◇ ◇ ◇ ◇

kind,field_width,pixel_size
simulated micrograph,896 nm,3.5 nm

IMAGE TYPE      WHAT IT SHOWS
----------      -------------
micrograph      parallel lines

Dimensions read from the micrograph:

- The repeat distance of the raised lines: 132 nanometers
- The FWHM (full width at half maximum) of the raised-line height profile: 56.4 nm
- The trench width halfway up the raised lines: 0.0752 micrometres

◇ ◇ ◇ ◇

_Action item:_ When you reach the line that contains "- The FWHM (full", stop; that line and every line before it, from the very first line of the data, should be restated word for word.

_Reply:_
kind,field_width,pixel_size
simulated micrograph,896 nm,3.5 nm

IMAGE TYPE      WHAT IT SHOWS
----------      -------------
micrograph      parallel lines

Dimensions read from the micrograph:

- The repeat distance of the raised lines: 132 nanometers
- The FWHM (full width at half maximum) of the raised-line height profile: 56.4 nm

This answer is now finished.